▶ WORK ITEM: Would you return the entries below word for word?

▶ DATA EXCERPTS:
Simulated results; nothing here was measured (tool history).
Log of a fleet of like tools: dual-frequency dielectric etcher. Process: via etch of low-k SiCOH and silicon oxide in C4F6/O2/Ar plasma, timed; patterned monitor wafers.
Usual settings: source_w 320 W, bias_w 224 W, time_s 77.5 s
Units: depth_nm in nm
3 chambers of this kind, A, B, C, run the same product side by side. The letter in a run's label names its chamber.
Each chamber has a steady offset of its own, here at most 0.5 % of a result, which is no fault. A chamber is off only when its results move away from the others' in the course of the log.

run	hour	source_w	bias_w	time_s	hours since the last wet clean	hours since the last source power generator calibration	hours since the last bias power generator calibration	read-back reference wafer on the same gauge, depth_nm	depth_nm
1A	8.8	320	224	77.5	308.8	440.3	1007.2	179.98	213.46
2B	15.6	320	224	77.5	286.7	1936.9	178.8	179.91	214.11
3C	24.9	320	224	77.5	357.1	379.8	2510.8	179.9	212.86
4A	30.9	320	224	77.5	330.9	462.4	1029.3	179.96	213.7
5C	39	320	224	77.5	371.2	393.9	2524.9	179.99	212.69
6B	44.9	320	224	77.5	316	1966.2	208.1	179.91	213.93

▶ RESPONSE AREA:
Simulated results; nothing here was measured (tool history).
Log of a fleet of like tools: dual-frequency dielectric etcher. Process: via etch of low-k SiCOH and silicon oxide in C4F6/O2/Ar plasma, timed; patterned monitor wafers.
Usual settings: source_w 320 W, bias_w 224 W, time_s 77.5 s
Units: depth_nm in nm
3 chambers of this kind, A, B, C, run the same product side by side. The letter in a run's label names its chamber.
Each chamber has a steady offset of its own, here at most 0.5 % of a result, which is no fault. A chamber is off only when its results move away from the others' in the course of the log.

run	hour	source_w	bias_w	time_s	hours since the last wet clean	hours since the last source power generator calibration	hours since the last bias power generator calibration	read-back reference wafer on the same gauge, depth_nm	depth_nm
1A	8.8	320	224	77.5	308.8	440.3	1007.2	179.98	213.46
2B	15.6	320	224	77.5	286.7	1936.9	178.8	179.91	214.11
3C	24.9	320	224	77.5	357.1	379.8	2510.8	179.9	212.86
4A	30.9	320	224	77.5	330.9	462.4	1029.3	179.96	213.7
5C	39	320	224	77.5	371.2	393.9	2524.9	179.99	212.69
6B	44.9	320	224	77.5	316	1966.2	208.1	179.91	213.93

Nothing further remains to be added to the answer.